> **Listed entries**:
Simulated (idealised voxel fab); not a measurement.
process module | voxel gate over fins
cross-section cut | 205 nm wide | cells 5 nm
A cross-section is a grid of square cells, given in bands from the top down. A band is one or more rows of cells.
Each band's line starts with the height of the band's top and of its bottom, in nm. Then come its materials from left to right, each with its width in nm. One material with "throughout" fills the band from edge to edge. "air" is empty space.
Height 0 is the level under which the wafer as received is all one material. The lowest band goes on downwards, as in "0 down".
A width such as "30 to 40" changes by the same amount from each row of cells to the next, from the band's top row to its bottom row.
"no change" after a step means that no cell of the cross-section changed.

> **Work item**: Your task is to reproduce all the records above exactly as they appear.

> **Written reply**:
Simulated (idealised voxel fab); not a measurement.
process module | voxel gate over fins
cross-section cut | 205 nm wide | cells 5 nm
A cross-section is a grid of square cells, given in bands from the top down. A band is one or more rows of cells.
Each band's line starts with the height of the band's top and of its bottom, in nm. Then come its materials from left to right, each with its width in nm. One material with "throughout" fills the band from edge to edge. "air" is empty space.
Height 0 is the level under which the wafer as received is all one material. The lowest band goes on downwards, as in "0 down".
A width such as "30 to 40" changes by the same amount from each row of cells to the next, from the band's top row to its bottom row.
"no change" after a step means that no cell of the cross-section changed.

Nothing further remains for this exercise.